Copy out, word for word, the lines from the start of the data below through the line containing "ABOUT THE SPLIT", and no others.

→ **Recorded data**:
+-------+

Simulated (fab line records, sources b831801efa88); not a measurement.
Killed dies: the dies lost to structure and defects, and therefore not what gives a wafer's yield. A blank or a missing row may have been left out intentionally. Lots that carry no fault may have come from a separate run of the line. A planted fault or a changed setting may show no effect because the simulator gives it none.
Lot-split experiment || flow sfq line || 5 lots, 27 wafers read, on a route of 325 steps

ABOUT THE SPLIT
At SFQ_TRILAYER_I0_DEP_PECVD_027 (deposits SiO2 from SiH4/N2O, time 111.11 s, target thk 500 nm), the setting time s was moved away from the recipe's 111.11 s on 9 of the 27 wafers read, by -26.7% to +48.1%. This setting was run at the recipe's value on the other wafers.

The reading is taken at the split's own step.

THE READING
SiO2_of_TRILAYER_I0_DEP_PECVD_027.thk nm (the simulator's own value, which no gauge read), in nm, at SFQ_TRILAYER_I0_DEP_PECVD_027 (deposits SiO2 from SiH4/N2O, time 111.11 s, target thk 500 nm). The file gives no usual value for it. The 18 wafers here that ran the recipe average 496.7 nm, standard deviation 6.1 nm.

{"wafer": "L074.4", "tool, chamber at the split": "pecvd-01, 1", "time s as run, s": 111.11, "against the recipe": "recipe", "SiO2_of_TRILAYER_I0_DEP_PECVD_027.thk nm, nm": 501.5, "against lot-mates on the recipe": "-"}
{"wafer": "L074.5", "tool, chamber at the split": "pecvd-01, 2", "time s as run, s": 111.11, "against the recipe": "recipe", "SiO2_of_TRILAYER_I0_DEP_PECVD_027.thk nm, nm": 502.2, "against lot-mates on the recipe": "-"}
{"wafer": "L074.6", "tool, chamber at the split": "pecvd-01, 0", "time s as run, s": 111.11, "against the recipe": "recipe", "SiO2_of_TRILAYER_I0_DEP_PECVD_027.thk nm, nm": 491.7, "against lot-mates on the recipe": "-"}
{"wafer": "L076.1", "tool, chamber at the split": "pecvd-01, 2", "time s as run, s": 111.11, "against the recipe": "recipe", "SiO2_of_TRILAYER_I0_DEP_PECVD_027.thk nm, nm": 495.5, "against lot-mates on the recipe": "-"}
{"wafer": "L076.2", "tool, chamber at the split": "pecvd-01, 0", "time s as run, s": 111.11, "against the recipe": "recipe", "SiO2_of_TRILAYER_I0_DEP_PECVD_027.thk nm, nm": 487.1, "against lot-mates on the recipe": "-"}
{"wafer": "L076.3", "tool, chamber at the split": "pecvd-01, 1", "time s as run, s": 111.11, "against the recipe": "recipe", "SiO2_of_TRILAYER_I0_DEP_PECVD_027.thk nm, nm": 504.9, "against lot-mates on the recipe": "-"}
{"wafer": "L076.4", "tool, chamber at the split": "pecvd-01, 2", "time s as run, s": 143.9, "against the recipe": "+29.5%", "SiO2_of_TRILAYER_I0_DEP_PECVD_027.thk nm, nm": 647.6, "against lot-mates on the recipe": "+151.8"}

+-------+

→ **Problem solution**:
Simulated (fab line records, sources b831801efa88); not a measurement.
Killed dies: the dies lost to structure and defects, and therefore not what gives a wafer's yield. A blank or a missing row may have been left out intentionally. Lots that carry no fault may have come from a separate run of the line. A planted fault or a changed setting may show no effect because the simulator gives it none.
Lot-split experiment || flow sfq line || 5 lots, 27 wafers read, on a route of 325 steps

ABOUT THE SPLIT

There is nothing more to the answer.